§ **Work task**
In your reply, write out each entry exactly as given.

§ **Given entries**
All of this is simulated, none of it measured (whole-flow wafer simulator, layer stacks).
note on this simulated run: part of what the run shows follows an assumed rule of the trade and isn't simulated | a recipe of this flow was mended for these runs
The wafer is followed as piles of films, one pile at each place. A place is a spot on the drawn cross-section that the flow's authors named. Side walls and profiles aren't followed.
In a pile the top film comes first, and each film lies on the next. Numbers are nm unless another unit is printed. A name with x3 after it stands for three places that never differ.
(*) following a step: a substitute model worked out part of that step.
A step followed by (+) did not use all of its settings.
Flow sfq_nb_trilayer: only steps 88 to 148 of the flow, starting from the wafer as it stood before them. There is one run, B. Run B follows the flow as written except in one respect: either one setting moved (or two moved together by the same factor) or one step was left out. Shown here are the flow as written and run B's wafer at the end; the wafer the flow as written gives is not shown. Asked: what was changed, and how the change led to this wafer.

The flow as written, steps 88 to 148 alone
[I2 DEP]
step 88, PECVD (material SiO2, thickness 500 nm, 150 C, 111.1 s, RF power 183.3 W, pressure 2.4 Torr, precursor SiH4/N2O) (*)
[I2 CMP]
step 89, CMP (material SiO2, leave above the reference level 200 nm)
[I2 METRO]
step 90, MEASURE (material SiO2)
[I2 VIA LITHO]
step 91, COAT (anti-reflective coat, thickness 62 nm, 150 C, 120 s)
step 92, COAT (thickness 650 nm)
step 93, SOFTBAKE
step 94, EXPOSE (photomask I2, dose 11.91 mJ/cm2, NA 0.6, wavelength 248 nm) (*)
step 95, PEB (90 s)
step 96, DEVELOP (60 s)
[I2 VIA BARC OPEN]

§ **Answer space**
All of this is simulated, none of it measured (whole-flow wafer simulator, layer stacks).
note on this simulated run: part of what the run shows follows an assumed rule of the trade and isn't simulated | a recipe of this flow was mended for these runs
The wafer is followed as piles of films, one pile at each place. A place is a spot on the drawn cross-section that the flow's authors named. Side walls and profiles aren't followed.
In a pile the top film comes first, and each film lies on the next. Numbers are nm unless another unit is printed. A name with x3 after it stands for three places that never differ.
(*) following a step: a substitute model worked out part of that step.
A step followed by (+) did not use all of its settings.
Flow sfq_nb_trilayer: only steps 88 to 148 of the flow, starting from the wafer as it stood before them. There is one run, B. Run B follows the flow as written except in one respect: either one setting moved (or two moved together by the same factor) or one step was left out. Shown here are the flow as written and run B's wafer at the end; the wafer the flow as written gives is not shown. Asked: what was changed, and how the change led to this wafer.

The flow as written, steps 88 to 148 alone
[I2 DEP]
step 88, PECVD (material SiO2, thickness 500 nm, 150 C, 111.1 s, RF power 183.3 W, pressure 2.4 Torr, precursor SiH4/N2O) (*)
[I2 CMP]
step 89, CMP (material SiO2, leave above the reference level 200 nm)
[I2 METRO]
step 90, MEASURE (material SiO2)
[I2 VIA LITHO]
step 91, COAT (anti-reflective coat, thickness 62 nm, 150 C, 120 s)
step 92, COAT (thickness 650 nm)
step 93, SOFTBAKE
step 94, EXPOSE (photomask I2, dose 11.91 mJ/cm2, NA 0.6, wavelength 248 nm) (*)
step 95, PEB (90 s)
step 96, DEVELOP (60 s)
[I2 VIA BARC OPEN]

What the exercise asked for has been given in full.